BEGIN

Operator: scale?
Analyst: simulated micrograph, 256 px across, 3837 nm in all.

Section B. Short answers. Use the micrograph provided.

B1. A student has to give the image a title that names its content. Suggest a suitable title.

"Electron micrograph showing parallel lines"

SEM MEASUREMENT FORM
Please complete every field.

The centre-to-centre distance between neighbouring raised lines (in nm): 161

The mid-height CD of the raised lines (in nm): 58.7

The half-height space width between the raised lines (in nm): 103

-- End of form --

END

_Assignment:_ Repeat each of the entries exactly as written.

_Expected answer:_
Operator: scale?
Analyst: simulated micrograph, 256 px across, 3837 nm in all.

Section B. Short answers. Use the micrograph provided.

B1. A student has to give the image a title that names its content. Suggest a suitable title.

"Electron micrograph showing parallel lines"

SEM MEASUREMENT FORM
Please complete every field.

The centre-to-centre distance between neighbouring raised lines (in nm): 161

The mid-height CD of the raised lines (in nm): 58.7

The half-height space width between the raised lines (in nm): 103

-- End of form --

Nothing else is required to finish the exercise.